### EXERCISE
Counting the line with "note on this" as the last one, copy out the lines of the data exactly from the first onward.

### MATERIAL PROVIDED
# # # # # # #
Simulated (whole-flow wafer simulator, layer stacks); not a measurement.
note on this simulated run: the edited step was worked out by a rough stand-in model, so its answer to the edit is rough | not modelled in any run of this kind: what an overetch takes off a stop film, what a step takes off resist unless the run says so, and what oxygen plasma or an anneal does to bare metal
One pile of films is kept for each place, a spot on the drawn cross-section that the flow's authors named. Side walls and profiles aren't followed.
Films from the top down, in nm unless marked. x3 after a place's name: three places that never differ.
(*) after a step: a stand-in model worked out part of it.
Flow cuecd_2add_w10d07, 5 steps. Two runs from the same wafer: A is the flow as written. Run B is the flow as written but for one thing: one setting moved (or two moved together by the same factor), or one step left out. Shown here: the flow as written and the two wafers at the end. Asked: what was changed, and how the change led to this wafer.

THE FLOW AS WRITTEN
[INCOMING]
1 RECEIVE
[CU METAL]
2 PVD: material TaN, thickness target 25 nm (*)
# # # # # # #

### EXERCISE SOLUTION
Simulated (whole-flow wafer simulator, layer stacks); not a measurement.
note on this simulated run: the edited step was worked out by a rough stand-in model, so its answer to the edit is rough | not modelled in any run of this kind: what an overetch takes off a stop film, what a step takes off resist unless the run says so, and what oxygen plasma or an anneal does to bare metal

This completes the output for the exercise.